_ _ _ _ _

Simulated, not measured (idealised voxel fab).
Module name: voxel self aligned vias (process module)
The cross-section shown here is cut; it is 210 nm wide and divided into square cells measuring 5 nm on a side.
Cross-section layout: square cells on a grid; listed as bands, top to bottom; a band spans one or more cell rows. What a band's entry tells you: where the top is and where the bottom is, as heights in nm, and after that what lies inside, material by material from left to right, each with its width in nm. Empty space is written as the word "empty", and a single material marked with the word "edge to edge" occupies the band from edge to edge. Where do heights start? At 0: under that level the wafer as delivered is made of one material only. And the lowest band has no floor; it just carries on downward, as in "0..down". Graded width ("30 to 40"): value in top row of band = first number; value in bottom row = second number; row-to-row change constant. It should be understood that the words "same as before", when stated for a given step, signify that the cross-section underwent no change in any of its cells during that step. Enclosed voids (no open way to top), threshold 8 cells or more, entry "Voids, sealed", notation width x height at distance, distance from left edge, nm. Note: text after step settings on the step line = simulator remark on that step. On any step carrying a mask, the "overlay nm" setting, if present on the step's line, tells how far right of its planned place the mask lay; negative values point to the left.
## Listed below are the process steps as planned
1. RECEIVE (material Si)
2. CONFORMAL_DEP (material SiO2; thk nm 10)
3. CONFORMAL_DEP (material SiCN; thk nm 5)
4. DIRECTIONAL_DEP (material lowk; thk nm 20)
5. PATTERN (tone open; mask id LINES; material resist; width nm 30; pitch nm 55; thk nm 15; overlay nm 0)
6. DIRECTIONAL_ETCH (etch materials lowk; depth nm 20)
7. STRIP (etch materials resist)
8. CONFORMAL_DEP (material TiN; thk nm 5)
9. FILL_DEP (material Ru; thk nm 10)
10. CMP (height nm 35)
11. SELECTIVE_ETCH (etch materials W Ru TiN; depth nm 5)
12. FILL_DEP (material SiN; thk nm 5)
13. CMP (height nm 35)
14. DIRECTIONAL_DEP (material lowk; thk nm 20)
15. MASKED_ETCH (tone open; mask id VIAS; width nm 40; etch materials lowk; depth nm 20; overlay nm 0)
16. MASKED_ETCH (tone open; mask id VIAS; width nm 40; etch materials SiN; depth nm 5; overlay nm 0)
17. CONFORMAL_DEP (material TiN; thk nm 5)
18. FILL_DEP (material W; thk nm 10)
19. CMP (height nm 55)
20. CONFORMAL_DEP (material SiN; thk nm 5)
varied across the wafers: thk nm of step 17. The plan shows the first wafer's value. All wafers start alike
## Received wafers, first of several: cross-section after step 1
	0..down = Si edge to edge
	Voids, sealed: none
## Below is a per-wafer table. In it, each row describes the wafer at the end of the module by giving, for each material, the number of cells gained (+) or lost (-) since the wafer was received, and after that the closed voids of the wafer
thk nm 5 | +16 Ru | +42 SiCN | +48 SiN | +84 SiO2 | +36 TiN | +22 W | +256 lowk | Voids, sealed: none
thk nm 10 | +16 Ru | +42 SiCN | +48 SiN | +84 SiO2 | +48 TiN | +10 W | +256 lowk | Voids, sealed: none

_ _ _ _ _

**Work item**
All lines above from the one holding "15. MASKED_ETCH (tone" to the one holding "thk nm 5 | +16", inclusive, are to be copied exactly; no other line is wanted.

**Worked solution**
15. MASKED_ETCH (tone open; mask id VIAS; width nm 40; etch materials lowk; depth nm 20; overlay nm 0)
16. MASKED_ETCH (tone open; mask id VIAS; width nm 40; etch materials SiN; depth nm 5; overlay nm 0)
17. CONFORMAL_DEP (material TiN; thk nm 5)
18. FILL_DEP (material W; thk nm 10)
19. CMP (height nm 55)
20. CONFORMAL_DEP (material SiN; thk nm 5)
varied across the wafers: thk nm of step 17. The plan shows the first wafer's value. All wafers start alike
## Received wafers, first of several: cross-section after step 1
	0..down = Si edge to edge
	Voids, sealed: none
## Below is a per-wafer table. In it, each row describes the wafer at the end of the module by giving, for each material, the number of cells gained (+) or lost (-) since the wafer was received, and after that the closed voids of the wafer
thk nm 5 | +16 Ru | +42 SiCN | +48 SiN | +84 SiO2 | +36 TiN | +22 W | +256 lowk | Voids, sealed: none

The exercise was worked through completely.